/---

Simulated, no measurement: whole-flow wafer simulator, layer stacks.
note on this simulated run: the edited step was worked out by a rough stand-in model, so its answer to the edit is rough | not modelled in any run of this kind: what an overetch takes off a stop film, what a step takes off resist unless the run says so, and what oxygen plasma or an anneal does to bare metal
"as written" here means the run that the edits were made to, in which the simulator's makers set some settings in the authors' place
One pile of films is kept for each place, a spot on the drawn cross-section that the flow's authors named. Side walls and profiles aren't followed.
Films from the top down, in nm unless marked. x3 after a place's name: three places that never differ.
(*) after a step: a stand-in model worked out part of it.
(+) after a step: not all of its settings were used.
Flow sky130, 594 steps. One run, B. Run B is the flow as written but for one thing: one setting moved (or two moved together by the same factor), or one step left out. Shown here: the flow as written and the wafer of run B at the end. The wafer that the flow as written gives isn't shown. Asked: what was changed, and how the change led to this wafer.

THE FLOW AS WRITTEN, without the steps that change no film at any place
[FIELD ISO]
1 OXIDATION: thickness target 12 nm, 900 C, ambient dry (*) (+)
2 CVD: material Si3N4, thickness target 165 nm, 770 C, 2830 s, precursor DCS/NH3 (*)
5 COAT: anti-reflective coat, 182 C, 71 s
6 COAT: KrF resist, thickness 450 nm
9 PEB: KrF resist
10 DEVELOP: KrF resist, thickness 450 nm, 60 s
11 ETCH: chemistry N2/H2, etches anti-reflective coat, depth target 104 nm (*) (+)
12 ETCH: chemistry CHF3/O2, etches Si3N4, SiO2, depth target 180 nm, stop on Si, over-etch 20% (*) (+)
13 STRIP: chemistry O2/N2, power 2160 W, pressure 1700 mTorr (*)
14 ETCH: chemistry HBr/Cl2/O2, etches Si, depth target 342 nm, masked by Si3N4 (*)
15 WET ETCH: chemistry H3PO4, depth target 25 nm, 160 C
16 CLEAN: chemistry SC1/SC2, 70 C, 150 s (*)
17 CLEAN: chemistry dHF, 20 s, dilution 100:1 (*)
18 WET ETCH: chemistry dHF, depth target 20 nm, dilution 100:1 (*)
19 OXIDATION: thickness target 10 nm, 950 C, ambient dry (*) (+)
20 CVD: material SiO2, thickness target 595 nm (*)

\---

What is needed is an exact copy of the entries above, from the first line through the line holding "the authors' place", with both of those lines kept; please give nothing else.

Simulated, no measurement: whole-flow wafer simulator, layer stacks.
note on this simulated run: the edited step was worked out by a rough stand-in model, so its answer to the edit is rough | not modelled in any run of this kind: what an overetch takes off a stop film, what a step takes off resist unless the run says so, and what oxygen plasma or an anneal does to bare metal
"as written" here means the run that the edits were made to, in which the simulator's makers set some settings in the authors' place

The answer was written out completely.